SUPPLIED ENTRIES
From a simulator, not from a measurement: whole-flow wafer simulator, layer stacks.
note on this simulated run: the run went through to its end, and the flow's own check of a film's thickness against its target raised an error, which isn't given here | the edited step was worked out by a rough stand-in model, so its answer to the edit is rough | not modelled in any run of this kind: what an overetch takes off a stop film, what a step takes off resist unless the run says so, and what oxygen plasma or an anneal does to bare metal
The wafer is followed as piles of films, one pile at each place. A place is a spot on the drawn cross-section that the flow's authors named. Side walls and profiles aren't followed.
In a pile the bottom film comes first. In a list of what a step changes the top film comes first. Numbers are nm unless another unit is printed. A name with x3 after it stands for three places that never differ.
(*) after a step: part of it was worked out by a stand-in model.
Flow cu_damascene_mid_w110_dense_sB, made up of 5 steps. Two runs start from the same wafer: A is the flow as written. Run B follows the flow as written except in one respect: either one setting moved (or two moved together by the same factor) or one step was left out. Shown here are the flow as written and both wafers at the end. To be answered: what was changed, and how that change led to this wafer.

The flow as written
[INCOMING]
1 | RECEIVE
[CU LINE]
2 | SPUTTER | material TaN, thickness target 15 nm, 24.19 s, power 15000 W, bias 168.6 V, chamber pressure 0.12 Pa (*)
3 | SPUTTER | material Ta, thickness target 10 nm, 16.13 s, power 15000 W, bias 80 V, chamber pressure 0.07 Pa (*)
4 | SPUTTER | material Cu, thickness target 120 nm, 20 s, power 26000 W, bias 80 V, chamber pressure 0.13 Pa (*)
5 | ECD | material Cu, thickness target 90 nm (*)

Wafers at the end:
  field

REQUIREMENT
Every record should be repeated exactly; please leave none out.

ANSWER SECTION
From a simulator, not from a measurement: whole-flow wafer simulator, layer stacks.
note on this simulated run: the run went through to its end, and the flow's own check of a film's thickness against its target raised an error, which isn't given here | the edited step was worked out by a rough stand-in model, so its answer to the edit is rough | not modelled in any run of this kind: what an overetch takes off a stop film, what a step takes off resist unless the run says so, and what oxygen plasma or an anneal does to bare metal
The wafer is followed as piles of films, one pile at each place. A place is a spot on the drawn cross-section that the flow's authors named. Side walls and profiles aren't followed.
In a pile the bottom film comes first. In a list of what a step changes the top film comes first. Numbers are nm unless another unit is printed. A name with x3 after it stands for three places that never differ.
(*) after a step: part of it was worked out by a stand-in model.
Flow cu_damascene_mid_w110_dense_sB, made up of 5 steps. Two runs start from the same wafer: A is the flow as written. Run B follows the flow as written except in one respect: either one setting moved (or two moved together by the same factor) or one step was left out. Shown here are the flow as written and both wafers at the end. To be answered: what was changed, and how that change led to this wafer.

The flow as written
[INCOMING]
1 | RECEIVE
[CU LINE]
2 | SPUTTER | material TaN, thickness target 15 nm, 24.19 s, power 15000 W, bias 168.6 V, chamber pressure 0.12 Pa (*)
3 | SPUTTER | material Ta, thickness target 10 nm, 16.13 s, power 15000 W, bias 80 V, chamber pressure 0.07 Pa (*)
4 | SPUTTER | material Cu, thickness target 120 nm, 20 s, power 26000 W, bias 80 V, chamber pressure 0.13 Pa (*)
5 | ECD | material Cu, thickness target 90 nm (*)

Wafers at the end:
  field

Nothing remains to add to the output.